-------

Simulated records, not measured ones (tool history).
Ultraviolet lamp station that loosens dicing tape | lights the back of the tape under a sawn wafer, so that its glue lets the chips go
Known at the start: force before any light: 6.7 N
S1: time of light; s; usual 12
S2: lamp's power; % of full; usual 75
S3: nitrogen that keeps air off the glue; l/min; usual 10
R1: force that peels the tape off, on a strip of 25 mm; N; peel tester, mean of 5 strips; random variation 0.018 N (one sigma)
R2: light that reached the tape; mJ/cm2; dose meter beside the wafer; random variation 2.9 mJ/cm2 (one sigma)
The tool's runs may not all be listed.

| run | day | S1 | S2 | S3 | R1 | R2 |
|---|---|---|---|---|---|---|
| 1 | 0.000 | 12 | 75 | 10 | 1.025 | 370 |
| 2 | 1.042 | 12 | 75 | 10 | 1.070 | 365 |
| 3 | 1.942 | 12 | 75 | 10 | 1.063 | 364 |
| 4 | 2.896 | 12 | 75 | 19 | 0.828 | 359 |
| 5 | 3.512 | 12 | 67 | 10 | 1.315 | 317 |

-------

(Action item):
Send back exactly the lines of the listing above starting at the one with "1.025 | 370 |" and ending at the one with "0.828 | 359 |", inclusive, and no others.

(Reply):
| 1 | 0.000 | 12 | 75 | 10 | 1.025 | 370 |
| 2 | 1.042 | 12 | 75 | 10 | 1.070 | 365 |
| 3 | 1.942 | 12 | 75 | 10 | 1.063 | 364 |
| 4 | 2.896 | 12 | 75 | 19 | 0.828 | 359 |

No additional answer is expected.